Reproduce exactly the lines below from the one containing "2 | CLEAN | chemistry SC1/SC2" through the one containing "9 | EXPOSE |", including both, and nothing else.

Dataset extract below:
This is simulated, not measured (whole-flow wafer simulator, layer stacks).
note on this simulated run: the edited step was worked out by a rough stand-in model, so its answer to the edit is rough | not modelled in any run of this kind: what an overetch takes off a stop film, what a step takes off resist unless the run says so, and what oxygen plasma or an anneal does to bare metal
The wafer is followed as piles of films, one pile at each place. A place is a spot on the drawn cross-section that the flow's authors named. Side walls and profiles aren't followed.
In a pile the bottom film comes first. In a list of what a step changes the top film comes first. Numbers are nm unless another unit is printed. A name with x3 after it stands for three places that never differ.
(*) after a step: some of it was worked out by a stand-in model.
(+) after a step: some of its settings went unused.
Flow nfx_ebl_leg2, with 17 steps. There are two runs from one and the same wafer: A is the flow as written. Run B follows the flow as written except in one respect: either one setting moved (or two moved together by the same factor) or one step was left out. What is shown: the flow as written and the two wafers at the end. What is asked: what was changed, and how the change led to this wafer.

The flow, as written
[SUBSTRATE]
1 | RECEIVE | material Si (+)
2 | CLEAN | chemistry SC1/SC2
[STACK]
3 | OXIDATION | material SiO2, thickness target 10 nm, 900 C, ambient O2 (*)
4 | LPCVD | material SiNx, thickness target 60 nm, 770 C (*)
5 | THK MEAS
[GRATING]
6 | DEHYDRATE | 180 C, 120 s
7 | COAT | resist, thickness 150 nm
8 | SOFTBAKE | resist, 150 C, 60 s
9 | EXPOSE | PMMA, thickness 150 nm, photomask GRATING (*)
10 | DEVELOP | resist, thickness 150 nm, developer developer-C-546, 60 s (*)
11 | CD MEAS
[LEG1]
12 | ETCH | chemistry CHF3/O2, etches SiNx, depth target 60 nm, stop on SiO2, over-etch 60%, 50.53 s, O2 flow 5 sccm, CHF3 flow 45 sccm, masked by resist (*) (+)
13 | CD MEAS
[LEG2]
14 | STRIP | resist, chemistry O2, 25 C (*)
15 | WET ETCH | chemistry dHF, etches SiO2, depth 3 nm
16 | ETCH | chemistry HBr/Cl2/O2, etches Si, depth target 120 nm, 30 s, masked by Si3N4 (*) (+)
End of Dataset extract.

> [Answer space]:
2 | CLEAN | chemistry SC1/SC2
[STACK]
3 | OXIDATION | material SiO2, thickness target 10 nm, 900 C, ambient O2 (*)
4 | LPCVD | material SiNx, thickness target 60 nm, 770 C (*)
5 | THK MEAS
[GRATING]
6 | DEHYDRATE | 180 C, 120 s
7 | COAT | resist, thickness 150 nm
8 | SOFTBAKE | resist, 150 C, 60 s
9 | EXPOSE | PMMA, thickness 150 nm, photomask GRATING (*)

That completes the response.